▸ EXERCISE: From the first line through the line containing "Usual settings: source", transcribe the records exactly and include no other lines.

▸ INFORMATION SHOWN:
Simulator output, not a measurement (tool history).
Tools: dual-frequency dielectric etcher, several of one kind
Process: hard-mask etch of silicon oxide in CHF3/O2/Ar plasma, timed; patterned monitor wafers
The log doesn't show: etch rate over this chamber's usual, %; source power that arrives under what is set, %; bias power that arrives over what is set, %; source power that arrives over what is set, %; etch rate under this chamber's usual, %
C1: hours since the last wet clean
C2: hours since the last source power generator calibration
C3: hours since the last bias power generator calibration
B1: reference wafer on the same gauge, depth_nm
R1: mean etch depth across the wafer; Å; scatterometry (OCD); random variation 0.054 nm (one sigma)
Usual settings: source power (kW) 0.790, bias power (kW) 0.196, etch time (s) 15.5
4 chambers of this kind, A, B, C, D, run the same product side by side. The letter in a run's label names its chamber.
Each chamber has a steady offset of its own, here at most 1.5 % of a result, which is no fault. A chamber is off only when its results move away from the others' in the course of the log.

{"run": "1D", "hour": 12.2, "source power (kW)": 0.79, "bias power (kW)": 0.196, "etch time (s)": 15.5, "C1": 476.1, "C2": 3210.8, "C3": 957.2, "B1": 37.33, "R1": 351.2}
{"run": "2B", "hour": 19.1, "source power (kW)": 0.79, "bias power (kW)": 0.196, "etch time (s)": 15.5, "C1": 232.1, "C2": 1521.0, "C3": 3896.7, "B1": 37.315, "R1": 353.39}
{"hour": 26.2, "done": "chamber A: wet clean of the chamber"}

▸ EXERCISE OUTPUT:
Simulator output, not a measurement (tool history).
Tools: dual-frequency dielectric etcher, several of one kind
Process: hard-mask etch of silicon oxide in CHF3/O2/Ar plasma, timed; patterned monitor wafers
The log doesn't show: etch rate over this chamber's usual, %; source power that arrives under what is set, %; bias power that arrives over what is set, %; source power that arrives over what is set, %; etch rate under this chamber's usual, %
C1: hours since the last wet clean
C2: hours since the last source power generator calibration
C3: hours since the last bias power generator calibration
B1: reference wafer on the same gauge, depth_nm
R1: mean etch depth across the wafer; Å; scatterometry (OCD); random variation 0.054 nm (one sigma)
Usual settings: source power (kW) 0.790, bias power (kW) 0.196, etch time (s) 15.5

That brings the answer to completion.